- - -

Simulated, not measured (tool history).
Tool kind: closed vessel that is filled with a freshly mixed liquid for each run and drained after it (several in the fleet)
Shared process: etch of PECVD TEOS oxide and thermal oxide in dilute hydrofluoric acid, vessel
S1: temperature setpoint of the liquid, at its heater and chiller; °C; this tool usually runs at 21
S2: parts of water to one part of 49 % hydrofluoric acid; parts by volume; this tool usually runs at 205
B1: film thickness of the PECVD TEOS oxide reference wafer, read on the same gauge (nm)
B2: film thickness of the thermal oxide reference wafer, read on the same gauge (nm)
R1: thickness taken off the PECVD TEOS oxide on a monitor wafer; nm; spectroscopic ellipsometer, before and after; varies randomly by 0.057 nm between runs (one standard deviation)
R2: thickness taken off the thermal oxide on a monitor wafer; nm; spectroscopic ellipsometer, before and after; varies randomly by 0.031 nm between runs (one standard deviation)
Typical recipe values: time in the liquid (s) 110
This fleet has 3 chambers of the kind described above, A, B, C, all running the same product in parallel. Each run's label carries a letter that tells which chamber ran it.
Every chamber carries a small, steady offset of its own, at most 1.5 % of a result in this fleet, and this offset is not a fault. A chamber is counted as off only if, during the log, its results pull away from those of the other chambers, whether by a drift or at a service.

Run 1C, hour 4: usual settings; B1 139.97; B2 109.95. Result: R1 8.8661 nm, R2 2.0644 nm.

- - -

*ASSIGNMENT*.
Can you repeat, word for word, every line above from the one containing "B2: film thickness" down to the one containing "Every chamber carries", including both?

*TASK RESPONSE*.
B2: film thickness of the thermal oxide reference wafer, read on the same gauge (nm)
R1: thickness taken off the PECVD TEOS oxide on a monitor wafer; nm; spectroscopic ellipsometer, before and after; varies randomly by 0.057 nm between runs (one standard deviation)
R2: thickness taken off the thermal oxide on a monitor wafer; nm; spectroscopic ellipsometer, before and after; varies randomly by 0.031 nm between runs (one standard deviation)
Typical recipe values: time in the liquid (s) 110
This fleet has 3 chambers of the kind described above, A, B, C, all running the same product in parallel. Each run's label carries a letter that tells which chamber ran it.
Every chamber carries a small, steady offset of its own, at most 1.5 % of a result in this fleet, and this offset is not a fault. A chamber is counted as off only if, during the log, its results pull away from those of the other chambers, whether by a drift or at a service.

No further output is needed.